[Dataset extract Boundary: Start]

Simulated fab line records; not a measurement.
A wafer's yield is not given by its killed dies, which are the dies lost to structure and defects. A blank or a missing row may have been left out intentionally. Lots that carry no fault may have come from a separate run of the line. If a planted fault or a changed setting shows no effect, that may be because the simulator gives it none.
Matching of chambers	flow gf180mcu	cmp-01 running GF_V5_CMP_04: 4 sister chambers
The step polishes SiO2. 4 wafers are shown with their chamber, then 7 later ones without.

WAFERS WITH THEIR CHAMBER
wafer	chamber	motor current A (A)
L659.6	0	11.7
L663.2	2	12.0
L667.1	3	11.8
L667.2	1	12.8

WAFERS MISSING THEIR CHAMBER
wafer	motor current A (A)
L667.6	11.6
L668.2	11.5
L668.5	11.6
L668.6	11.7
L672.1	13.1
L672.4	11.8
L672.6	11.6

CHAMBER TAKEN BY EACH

[Dataset extract Boundary: End]

--- Work instruction ---
Reproduce the records above exactly.

--- Worked solution ---
Simulated fab line records; not a measurement.
A wafer's yield is not given by its killed dies, which are the dies lost to structure and defects. A blank or a missing row may have been left out intentionally. Lots that carry no fault may have come from a separate run of the line. If a planted fault or a changed setting shows no effect, that may be because the simulator gives it none.
Matching of chambers	flow gf180mcu	cmp-01 running GF_V5_CMP_04: 4 sister chambers
The step polishes SiO2. 4 wafers are shown with their chamber, then 7 later ones without.

WAFERS WITH THEIR CHAMBER
wafer	chamber	motor current A (A)
L659.6	0	11.7
L663.2	2	12.0
L667.1	3	11.8
L667.2	1	12.8

WAFERS MISSING THEIR CHAMBER
wafer	motor current A (A)
L667.6	11.6
L668.2	11.5
L668.5	11.6
L668.6	11.7
L672.1	13.1
L672.4	11.8
L672.6	11.6

CHAMBER TAKEN BY EACH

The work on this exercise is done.